- Opening Delimiter -

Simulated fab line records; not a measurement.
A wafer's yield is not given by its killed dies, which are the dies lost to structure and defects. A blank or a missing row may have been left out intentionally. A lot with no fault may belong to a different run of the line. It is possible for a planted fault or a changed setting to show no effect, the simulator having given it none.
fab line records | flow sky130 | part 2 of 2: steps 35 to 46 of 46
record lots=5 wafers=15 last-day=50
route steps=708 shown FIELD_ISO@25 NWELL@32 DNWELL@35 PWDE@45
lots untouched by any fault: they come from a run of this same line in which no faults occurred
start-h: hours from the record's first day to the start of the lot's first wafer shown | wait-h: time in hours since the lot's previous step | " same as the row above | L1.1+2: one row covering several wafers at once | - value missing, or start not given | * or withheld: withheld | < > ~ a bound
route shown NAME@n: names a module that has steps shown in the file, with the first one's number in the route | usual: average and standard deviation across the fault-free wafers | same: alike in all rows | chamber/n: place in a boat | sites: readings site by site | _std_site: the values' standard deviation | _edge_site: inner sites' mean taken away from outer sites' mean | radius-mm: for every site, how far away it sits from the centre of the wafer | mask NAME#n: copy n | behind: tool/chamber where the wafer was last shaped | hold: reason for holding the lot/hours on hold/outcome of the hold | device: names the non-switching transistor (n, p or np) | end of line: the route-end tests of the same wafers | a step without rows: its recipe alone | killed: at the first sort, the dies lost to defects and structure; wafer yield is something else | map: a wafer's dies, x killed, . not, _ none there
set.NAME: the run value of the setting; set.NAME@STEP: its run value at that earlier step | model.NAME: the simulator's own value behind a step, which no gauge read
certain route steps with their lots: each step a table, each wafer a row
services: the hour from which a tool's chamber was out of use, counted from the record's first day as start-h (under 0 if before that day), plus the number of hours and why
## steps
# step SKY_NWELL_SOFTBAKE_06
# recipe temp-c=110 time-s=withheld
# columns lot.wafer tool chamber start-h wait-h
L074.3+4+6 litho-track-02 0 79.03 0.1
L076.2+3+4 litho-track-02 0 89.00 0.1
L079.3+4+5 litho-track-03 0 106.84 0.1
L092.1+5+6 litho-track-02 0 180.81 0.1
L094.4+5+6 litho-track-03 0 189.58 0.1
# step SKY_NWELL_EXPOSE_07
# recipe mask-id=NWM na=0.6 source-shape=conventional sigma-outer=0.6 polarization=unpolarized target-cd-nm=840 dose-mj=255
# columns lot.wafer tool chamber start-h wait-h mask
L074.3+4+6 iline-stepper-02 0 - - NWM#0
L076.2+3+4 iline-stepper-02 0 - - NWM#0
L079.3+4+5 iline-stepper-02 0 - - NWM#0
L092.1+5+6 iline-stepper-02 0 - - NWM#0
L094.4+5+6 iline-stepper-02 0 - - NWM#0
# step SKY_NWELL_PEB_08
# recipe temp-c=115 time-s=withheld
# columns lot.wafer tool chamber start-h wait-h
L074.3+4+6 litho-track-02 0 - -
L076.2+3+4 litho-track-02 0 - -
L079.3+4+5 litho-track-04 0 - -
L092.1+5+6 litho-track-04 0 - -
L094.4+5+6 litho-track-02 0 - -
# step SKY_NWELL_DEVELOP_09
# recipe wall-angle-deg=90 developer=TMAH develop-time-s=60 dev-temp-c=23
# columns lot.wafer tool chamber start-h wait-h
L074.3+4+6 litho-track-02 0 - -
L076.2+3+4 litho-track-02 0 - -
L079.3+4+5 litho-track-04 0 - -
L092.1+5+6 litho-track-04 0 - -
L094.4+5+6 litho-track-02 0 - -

- Closing Delimiter -

- ACTIVITY -
When you come to the line containing "record lots=5 wafers=15 last-day=50", give it and stop; before that, repeat each line of the material exactly from the first one.

- TASK RESULT -
Simulated fab line records; not a measurement.
A wafer's yield is not given by its killed dies, which are the dies lost to structure and defects. A blank or a missing row may have been left out intentionally. A lot with no fault may belong to a different run of the line. It is possible for a planted fault or a changed setting to show no effect, the simulator having given it none.
fab line records | flow sky130 | part 2 of 2: steps 35 to 46 of 46
record lots=5 wafers=15 last-day=50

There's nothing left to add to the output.